- _Activity_: Repeat the lines of the data that follow, please, starting at the first and stopping after the one with "route steps=1938 shown".

- _Recorded data_:
====

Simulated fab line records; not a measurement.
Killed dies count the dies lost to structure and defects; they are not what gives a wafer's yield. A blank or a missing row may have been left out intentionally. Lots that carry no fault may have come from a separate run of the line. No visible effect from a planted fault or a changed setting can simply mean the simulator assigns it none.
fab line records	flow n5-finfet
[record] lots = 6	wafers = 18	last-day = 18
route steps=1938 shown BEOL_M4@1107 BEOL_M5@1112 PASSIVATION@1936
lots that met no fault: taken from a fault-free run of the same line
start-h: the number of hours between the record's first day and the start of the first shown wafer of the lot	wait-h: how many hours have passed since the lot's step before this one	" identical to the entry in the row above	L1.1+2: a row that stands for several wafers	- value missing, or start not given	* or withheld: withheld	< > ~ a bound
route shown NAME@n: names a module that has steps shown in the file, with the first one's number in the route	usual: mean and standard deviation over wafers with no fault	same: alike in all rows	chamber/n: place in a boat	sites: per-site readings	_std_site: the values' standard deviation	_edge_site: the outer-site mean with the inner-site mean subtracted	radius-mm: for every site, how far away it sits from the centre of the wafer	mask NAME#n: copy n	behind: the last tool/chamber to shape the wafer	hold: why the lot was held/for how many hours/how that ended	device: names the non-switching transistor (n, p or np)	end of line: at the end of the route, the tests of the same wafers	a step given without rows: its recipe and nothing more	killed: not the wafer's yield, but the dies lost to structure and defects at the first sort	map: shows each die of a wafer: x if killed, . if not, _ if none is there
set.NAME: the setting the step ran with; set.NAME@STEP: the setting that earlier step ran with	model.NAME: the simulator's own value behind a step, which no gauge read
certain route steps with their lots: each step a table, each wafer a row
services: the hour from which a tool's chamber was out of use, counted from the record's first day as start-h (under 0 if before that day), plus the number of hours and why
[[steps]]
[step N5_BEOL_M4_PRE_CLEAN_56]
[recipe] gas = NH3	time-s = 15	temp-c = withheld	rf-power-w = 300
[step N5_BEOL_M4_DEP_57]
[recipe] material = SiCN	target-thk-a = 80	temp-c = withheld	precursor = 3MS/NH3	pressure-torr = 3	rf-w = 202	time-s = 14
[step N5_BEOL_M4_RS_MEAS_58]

====

- _Task result_:
Simulated fab line records; not a measurement.
Killed dies count the dies lost to structure and defects; they are not what gives a wafer's yield. A blank or a missing row may have been left out intentionally. Lots that carry no fault may have come from a separate run of the line. No visible effect from a planted fault or a changed setting can simply mean the simulator assigns it none.
fab line records	flow n5-finfet
[record] lots = 6	wafers = 18	last-day = 18
route steps=1938 shown BEOL_M4@1107 BEOL_M5@1112 PASSIVATION@1936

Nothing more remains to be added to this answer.